══════

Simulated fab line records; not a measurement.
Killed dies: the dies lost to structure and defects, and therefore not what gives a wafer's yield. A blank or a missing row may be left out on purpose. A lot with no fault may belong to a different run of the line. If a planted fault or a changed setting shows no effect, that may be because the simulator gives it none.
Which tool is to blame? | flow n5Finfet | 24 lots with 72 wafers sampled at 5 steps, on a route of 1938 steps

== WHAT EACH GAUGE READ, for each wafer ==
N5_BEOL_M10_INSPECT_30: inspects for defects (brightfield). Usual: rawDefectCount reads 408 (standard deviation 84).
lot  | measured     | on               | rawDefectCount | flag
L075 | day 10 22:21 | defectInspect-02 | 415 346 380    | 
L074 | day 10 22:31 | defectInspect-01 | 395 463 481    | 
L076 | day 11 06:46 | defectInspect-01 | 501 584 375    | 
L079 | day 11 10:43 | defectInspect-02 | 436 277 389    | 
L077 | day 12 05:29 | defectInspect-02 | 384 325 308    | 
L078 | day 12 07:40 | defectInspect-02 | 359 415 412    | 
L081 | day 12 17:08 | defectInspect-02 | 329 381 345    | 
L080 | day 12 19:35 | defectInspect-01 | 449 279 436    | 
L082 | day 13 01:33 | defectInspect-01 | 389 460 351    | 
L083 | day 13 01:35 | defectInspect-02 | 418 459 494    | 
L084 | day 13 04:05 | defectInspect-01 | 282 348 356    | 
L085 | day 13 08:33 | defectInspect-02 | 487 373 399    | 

══════

§ **Assignment**
Make a word-for-word copy of the records.

§ **Solution**
Simulated fab line records; not a measurement.
Killed dies: the dies lost to structure and defects, and therefore not what gives a wafer's yield. A blank or a missing row may be left out on purpose. A lot with no fault may belong to a different run of the line. If a planted fault or a changed setting shows no effect, that may be because the simulator gives it none.
Which tool is to blame? | flow n5Finfet | 24 lots with 72 wafers sampled at 5 steps, on a route of 1938 steps

== WHAT EACH GAUGE READ, for each wafer ==
N5_BEOL_M10_INSPECT_30: inspects for defects (brightfield). Usual: rawDefectCount reads 408 (standard deviation 84).
lot  | measured     | on               | rawDefectCount | flag
L075 | day 10 22:21 | defectInspect-02 | 415 346 380    | 
L074 | day 10 22:31 | defectInspect-01 | 395 463 481    | 
L076 | day 11 06:46 | defectInspect-01 | 501 584 375    | 
L079 | day 11 10:43 | defectInspect-02 | 436 277 389    | 
L077 | day 12 05:29 | defectInspect-02 | 384 325 308    | 
L078 | day 12 07:40 | defectInspect-02 | 359 415 412    | 
L081 | day 12 17:08 | defectInspect-02 | 329 381 345    | 
L080 | day 12 19:35 | defectInspect-01 | 449 279 436    | 
L082 | day 13 01:33 | defectInspect-01 | 389 460 351    | 
L083 | day 13 01:35 | defectInspect-02 | 418 459 494    | 
L084 | day 13 04:05 | defectInspect-01 | 282 348 356    | 
L085 | day 13 08:33 | defectInspect-02 | 487 373 399    | 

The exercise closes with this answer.